Records provided:
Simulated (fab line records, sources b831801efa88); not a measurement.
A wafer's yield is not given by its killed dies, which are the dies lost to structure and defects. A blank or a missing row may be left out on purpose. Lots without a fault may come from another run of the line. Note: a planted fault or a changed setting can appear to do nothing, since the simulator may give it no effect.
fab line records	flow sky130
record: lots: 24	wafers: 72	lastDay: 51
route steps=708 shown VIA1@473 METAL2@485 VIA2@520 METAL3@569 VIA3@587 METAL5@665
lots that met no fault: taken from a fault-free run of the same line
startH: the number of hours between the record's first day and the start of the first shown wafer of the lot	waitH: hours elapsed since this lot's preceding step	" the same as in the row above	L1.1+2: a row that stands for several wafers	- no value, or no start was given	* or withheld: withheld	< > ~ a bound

Activity: Restate the records above word for word, omitting nothing.

Your solution:
Simulated (fab line records, sources b831801efa88); not a measurement.
A wafer's yield is not given by its killed dies, which are the dies lost to structure and defects. A blank or a missing row may be left out on purpose. Lots without a fault may come from another run of the line. Note: a planted fault or a changed setting can appear to do nothing, since the simulator may give it no effect.
fab line records	flow sky130
record: lots: 24	wafers: 72	lastDay: 51
route steps=708 shown VIA1@473 METAL2@485 VIA2@520 METAL3@569 VIA3@587 METAL5@665
lots that met no fault: taken from a fault-free run of the same line
startH: the number of hours between the record's first day and the start of the first shown wafer of the lot	waitH: hours elapsed since this lot's preceding step	" the same as in the row above	L1.1+2: a row that stands for several wafers	- no value, or no start was given	* or withheld: withheld	< > ~ a bound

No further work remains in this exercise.